All of the records below are to be copied exactly.

★ ★ ★ ★ ★
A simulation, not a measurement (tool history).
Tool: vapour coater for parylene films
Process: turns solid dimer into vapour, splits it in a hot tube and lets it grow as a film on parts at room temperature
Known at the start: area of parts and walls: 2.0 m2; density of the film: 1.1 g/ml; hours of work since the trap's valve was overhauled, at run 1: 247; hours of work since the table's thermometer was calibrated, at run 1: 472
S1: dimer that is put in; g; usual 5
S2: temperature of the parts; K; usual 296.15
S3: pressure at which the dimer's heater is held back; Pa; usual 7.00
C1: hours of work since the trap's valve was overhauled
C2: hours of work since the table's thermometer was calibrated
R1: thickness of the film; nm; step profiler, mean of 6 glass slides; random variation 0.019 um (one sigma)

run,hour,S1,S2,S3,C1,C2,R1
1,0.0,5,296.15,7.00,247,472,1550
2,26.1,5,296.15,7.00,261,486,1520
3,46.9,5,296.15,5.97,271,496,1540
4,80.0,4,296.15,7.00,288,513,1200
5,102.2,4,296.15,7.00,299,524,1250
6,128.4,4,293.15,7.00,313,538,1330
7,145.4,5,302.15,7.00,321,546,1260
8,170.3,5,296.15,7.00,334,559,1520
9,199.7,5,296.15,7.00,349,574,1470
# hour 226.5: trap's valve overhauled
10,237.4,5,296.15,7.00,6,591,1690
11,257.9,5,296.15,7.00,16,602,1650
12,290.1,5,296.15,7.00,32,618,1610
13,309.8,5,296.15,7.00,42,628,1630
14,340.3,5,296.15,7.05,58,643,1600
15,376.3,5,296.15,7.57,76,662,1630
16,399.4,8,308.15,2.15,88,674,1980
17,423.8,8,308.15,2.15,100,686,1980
★ ★ ★ ★ ★

* WRITTEN REPLY
A simulation, not a measurement (tool history).
Tool: vapour coater for parylene films
Process: turns solid dimer into vapour, splits it in a hot tube and lets it grow as a film on parts at room temperature
Known at the start: area of parts and walls: 2.0 m2; density of the film: 1.1 g/ml; hours of work since the trap's valve was overhauled, at run 1: 247; hours of work since the table's thermometer was calibrated, at run 1: 472
S1: dimer that is put in; g; usual 5
S2: temperature of the parts; K; usual 296.15
S3: pressure at which the dimer's heater is held back; Pa; usual 7.00
C1: hours of work since the trap's valve was overhauled
C2: hours of work since the table's thermometer was calibrated
R1: thickness of the film; nm; step profiler, mean of 6 glass slides; random variation 0.019 um (one sigma)

run,hour,S1,S2,S3,C1,C2,R1
1,0.0,5,296.15,7.00,247,472,1550
2,26.1,5,296.15,7.00,261,486,1520
3,46.9,5,296.15,5.97,271,496,1540
4,80.0,4,296.15,7.00,288,513,1200
5,102.2,4,296.15,7.00,299,524,1250
6,128.4,4,293.15,7.00,313,538,1330
7,145.4,5,302.15,7.00,321,546,1260
8,170.3,5,296.15,7.00,334,559,1520
9,199.7,5,296.15,7.00,349,574,1470
# hour 226.5: trap's valve overhauled
10,237.4,5,296.15,7.00,6,591,1690
11,257.9,5,296.15,7.00,16,602,1650
12,290.1,5,296.15,7.00,32,618,1610
13,309.8,5,296.15,7.00,42,628,1630
14,340.3,5,296.15,7.05,58,643,1600
15,376.3,5,296.15,7.57,76,662,1630
16,399.4,8,308.15,2.15,88,674,1980
17,423.8,8,308.15,2.15,100,686,1980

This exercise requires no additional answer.